Requirement >>
Nothing in the entries may be altered; copy them in full.

Record extracts Start Marker
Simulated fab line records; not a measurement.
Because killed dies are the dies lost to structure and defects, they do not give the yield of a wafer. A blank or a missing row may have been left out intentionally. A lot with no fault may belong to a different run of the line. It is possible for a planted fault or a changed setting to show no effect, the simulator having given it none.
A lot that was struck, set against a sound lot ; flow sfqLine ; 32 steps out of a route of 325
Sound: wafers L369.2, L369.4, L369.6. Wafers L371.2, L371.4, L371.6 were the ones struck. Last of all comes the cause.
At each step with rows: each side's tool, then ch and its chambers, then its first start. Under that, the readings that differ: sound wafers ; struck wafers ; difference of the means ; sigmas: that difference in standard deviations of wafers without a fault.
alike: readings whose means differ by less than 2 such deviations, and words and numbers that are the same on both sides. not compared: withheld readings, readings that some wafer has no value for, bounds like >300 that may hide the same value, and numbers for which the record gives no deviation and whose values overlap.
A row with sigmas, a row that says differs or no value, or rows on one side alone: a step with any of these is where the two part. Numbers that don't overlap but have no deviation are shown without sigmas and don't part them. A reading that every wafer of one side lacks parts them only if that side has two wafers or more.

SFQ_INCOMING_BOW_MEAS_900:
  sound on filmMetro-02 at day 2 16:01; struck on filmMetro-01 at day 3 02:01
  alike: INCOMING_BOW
Record extracts End Marker

Exercise output >>
Simulated fab line records; not a measurement.
Because killed dies are the dies lost to structure and defects, they do not give the yield of a wafer. A blank or a missing row may have been left out intentionally. A lot with no fault may belong to a different run of the line. It is possible for a planted fault or a changed setting to show no effect, the simulator having given it none.
A lot that was struck, set against a sound lot ; flow sfqLine ; 32 steps out of a route of 325
Sound: wafers L369.2, L369.4, L369.6. Wafers L371.2, L371.4, L371.6 were the ones struck. Last of all comes the cause.
At each step with rows: each side's tool, then ch and its chambers, then its first start. Under that, the readings that differ: sound wafers ; struck wafers ; difference of the means ; sigmas: that difference in standard deviations of wafers without a fault.
alike: readings whose means differ by less than 2 such deviations, and words and numbers that are the same on both sides. not compared: withheld readings, readings that some wafer has no value for, bounds like >300 that may hide the same value, and numbers for which the record gives no deviation and whose values overlap.
A row with sigmas, a row that says differs or no value, or rows on one side alone: a step with any of these is where the two part. Numbers that don't overlap but have no deviation are shown without sigmas and don't part them. A reading that every wafer of one side lacks parts them only if that side has two wafers or more.

SFQ_INCOMING_BOW_MEAS_900:
  sound on filmMetro-02 at day 2 16:01; struck on filmMetro-01 at day 3 02:01
  alike: INCOMING_BOW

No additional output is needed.